* Supplied entries *
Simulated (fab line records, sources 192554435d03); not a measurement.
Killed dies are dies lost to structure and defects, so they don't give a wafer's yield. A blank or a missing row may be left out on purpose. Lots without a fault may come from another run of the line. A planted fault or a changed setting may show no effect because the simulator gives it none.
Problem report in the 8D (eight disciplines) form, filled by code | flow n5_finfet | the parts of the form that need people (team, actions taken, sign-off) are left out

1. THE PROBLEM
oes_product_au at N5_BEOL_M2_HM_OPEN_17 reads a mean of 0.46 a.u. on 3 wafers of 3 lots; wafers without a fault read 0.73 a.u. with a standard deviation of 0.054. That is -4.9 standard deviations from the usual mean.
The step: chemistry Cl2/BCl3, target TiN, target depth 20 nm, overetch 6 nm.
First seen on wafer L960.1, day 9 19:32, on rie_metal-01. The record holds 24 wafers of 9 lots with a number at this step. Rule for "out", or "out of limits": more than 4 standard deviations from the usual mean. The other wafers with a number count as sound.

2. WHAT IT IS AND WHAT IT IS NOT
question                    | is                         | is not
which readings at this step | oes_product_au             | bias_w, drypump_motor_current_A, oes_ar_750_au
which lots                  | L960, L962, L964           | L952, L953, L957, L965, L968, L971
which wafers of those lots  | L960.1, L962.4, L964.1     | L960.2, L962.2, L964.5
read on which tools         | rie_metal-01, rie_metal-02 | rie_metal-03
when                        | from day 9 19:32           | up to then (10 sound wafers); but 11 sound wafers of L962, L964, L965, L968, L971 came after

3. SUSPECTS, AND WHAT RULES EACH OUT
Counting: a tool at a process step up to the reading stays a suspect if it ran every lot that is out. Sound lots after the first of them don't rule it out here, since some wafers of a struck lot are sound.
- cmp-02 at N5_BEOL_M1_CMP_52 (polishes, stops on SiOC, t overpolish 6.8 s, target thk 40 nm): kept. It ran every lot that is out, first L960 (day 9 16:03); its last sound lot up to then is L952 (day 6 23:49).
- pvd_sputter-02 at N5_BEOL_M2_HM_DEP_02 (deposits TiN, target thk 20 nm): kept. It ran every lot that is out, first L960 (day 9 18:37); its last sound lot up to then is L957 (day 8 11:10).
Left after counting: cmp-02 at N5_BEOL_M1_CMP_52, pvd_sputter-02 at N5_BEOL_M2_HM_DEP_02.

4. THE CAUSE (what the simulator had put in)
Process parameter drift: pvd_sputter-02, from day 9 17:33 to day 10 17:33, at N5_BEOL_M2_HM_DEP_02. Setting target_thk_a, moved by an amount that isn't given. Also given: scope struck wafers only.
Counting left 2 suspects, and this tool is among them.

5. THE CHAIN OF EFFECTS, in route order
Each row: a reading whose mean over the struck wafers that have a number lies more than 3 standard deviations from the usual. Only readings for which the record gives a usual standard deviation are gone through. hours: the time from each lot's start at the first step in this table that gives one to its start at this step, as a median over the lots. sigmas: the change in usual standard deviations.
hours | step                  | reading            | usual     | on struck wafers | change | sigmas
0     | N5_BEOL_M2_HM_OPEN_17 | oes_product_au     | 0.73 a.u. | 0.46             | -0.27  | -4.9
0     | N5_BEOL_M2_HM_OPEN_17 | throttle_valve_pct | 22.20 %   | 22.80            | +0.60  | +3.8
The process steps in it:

* Activity *
Scan the records above for the lines holding "2. WHAT IT IS AND WHAT IT IS NOT" and "- cmp-02 at". Transcribe those two and every line between them word for word, and no others.

* Problem solution *
2. WHAT IT IS AND WHAT IT IS NOT
question                    | is                         | is not
which readings at this step | oes_product_au             | bias_w, drypump_motor_current_A, oes_ar_750_au
which lots                  | L960, L962, L964           | L952, L953, L957, L965, L968, L971
which wafers of those lots  | L960.1, L962.4, L964.1     | L960.2, L962.2, L964.5
read on which tools         | rie_metal-01, rie_metal-02 | rie_metal-03
when                        | from day 9 19:32           | up to then (10 sound wafers); but 11 sound wafers of L962, L964, L965, L968, L971 came after

3. SUSPECTS, AND WHAT RULES EACH OUT
Counting: a tool at a process step up to the reading stays a suspect if it ran every lot that is out. Sound lots after the first of them don't rule it out here, since some wafers of a struck lot are sound.
- cmp-02 at N5_BEOL_M1_CMP_52 (polishes, stops on SiOC, t overpolish 6.8 s, target thk 40 nm): kept. It ran every lot that is out, first L960 (day 9 16:03); its last sound lot up to then is L952 (day 6 23:49).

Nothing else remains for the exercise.